Brief >> Word for word, transcribe the material below from its first line to the line with "The following process", both included.

⟨

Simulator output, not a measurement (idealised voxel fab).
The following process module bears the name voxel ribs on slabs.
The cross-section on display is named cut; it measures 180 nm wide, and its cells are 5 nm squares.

⟩

Answer box >>
Simulator output, not a measurement (idealised voxel fab).
The following process module bears the name voxel ribs on slabs.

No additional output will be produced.